■ WORK TASK:
Taking the first line of the listing as the start and the line containing "Each step with" as the end, reproduce everything in between exactly, both ends included.

- Opening Delimiter -

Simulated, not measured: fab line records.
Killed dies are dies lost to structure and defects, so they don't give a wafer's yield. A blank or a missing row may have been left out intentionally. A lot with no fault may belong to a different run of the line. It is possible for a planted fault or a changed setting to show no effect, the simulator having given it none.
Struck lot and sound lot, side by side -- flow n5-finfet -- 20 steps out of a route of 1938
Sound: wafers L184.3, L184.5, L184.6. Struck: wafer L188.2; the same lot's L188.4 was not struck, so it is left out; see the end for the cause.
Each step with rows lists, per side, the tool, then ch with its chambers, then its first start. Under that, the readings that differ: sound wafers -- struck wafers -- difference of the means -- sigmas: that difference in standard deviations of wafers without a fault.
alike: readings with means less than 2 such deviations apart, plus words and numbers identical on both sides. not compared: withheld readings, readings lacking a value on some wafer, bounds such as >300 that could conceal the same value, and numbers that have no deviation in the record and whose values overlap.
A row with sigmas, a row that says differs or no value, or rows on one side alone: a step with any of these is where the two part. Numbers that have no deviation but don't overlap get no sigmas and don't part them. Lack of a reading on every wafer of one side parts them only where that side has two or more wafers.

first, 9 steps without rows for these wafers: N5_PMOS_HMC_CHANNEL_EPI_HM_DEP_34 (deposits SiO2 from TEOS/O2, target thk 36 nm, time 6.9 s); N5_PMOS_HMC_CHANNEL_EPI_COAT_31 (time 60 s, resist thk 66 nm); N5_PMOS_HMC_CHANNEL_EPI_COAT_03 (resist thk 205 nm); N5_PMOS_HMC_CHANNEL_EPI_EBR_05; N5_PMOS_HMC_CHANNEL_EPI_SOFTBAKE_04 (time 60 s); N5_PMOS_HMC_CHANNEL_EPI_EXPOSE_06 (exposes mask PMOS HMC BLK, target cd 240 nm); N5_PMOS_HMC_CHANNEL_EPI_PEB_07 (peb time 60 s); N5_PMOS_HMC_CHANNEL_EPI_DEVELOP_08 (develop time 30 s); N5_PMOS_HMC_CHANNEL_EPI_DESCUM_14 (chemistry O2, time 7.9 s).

- Closing Delimiter -

■ EXERCISE RESPONSE:
Simulated, not measured: fab line records.
Killed dies are dies lost to structure and defects, so they don't give a wafer's yield. A blank or a missing row may have been left out intentionally. A lot with no fault may belong to a different run of the line. It is possible for a planted fault or a changed setting to show no effect, the simulator having given it none.
Struck lot and sound lot, side by side -- flow n5-finfet -- 20 steps out of a route of 1938
Sound: wafers L184.3, L184.5, L184.6. Struck: wafer L188.2; the same lot's L188.4 was not struck, so it is left out; see the end for the cause.
Each step with rows lists, per side, the tool, then ch with its chambers, then its first start. Under that, the readings that differ: sound wafers -- struck wafers -- difference of the means -- sigmas: that difference in standard deviations of wafers without a fault.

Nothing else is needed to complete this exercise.